## Material provided
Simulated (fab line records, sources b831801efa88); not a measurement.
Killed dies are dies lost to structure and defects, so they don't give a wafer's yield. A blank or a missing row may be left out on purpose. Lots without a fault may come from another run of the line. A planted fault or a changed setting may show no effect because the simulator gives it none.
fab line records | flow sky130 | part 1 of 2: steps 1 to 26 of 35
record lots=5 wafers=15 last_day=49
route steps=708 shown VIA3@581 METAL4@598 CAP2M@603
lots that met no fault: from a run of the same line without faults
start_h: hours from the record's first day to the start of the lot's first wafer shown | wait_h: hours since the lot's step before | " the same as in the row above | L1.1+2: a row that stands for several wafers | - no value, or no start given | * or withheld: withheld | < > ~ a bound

## Work request
Would you print exactly and only the lines of the material above that run from the line with "fab line records |" through the line with "lots that met", both included?

## Exercise answer
fab line records | flow sky130 | part 1 of 2: steps 1 to 26 of 35
record lots=5 wafers=15 last_day=49
route steps=708 shown VIA3@581 METAL4@598 CAP2M@603
lots that met no fault: from a run of the same line without faults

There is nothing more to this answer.